Exercise: Please give back word for word the lines below, from the first one through the one with "ok so looking".

START Supplied data

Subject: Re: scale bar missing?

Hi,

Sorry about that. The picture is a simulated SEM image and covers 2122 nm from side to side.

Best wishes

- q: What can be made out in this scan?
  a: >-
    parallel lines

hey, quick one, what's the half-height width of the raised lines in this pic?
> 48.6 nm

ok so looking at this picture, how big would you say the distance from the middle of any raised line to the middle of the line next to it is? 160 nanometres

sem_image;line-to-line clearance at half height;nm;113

END Supplied data

Exercise result:
Subject: Re: scale bar missing?

Hi,

Sorry about that. The picture is a simulated SEM image and covers 2122 nm from side to side.

Best wishes

- q: What can be made out in this scan?
  a: >-
    parallel lines

hey, quick one, what's the half-height width of the raised lines in this pic?
> 48.6 nm

ok so looking at this picture, how big would you say the distance from the middle of any raised line to the middle of the line next to it is? 160 nanometres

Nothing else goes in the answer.